Assigned task =>
Exactly as they appear below, repeat the lines from the one with "S3: speed of the pad under the wafer; cm/s" through the one with "R1: time until", and no others.

Source material =>
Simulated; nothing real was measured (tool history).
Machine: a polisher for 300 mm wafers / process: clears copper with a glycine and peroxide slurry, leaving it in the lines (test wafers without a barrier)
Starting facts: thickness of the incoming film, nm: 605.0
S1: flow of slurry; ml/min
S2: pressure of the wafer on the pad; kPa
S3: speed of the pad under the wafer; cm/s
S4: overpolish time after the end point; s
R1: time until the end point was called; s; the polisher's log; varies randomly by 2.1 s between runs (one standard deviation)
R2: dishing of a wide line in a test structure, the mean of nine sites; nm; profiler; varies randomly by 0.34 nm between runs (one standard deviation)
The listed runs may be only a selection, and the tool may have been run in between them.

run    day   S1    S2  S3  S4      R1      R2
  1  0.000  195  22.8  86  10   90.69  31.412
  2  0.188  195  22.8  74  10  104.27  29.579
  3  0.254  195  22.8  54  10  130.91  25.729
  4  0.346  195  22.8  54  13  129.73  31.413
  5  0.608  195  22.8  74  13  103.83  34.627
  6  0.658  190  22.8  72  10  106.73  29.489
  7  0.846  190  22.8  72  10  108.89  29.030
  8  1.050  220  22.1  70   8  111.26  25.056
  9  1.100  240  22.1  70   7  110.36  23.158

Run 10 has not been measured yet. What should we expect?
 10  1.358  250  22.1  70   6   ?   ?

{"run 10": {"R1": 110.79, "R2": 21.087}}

Expected answer =>
S3: speed of the pad under the wafer; cm/s
S4: overpolish time after the end point; s
R1: time until the end point was called; s; the polisher's log; varies randomly by 2.1 s between runs (one standard deviation)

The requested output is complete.